··· SUPPLIED INFORMATION ···

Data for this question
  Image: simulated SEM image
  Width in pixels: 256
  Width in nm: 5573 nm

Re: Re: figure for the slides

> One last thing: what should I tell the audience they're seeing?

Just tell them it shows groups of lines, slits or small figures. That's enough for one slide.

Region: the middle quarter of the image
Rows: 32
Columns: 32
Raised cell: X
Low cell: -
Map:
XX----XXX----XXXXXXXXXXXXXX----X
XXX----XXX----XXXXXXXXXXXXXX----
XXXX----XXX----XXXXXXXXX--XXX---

···

**ACTION ITEM**
Return every record above exactly, line by line.

**ANSWER BOX**
Data for this question
  Image: simulated SEM image
  Width in pixels: 256
  Width in nm: 5573 nm

Re: Re: figure for the slides

> One last thing: what should I tell the audience they're seeing?

Just tell them it shows groups of lines, slits or small figures. That's enough for one slide.

Region: the middle quarter of the image
Rows: 32
Columns: 32
Raised cell: X
Low cell: -
Map:
XX----XXX----XXXXXXXXXXXXXX----X
XXX----XXX----XXXXXXXXXXXXXX----
XXXX----XXX----XXXXXXXXX--XXX---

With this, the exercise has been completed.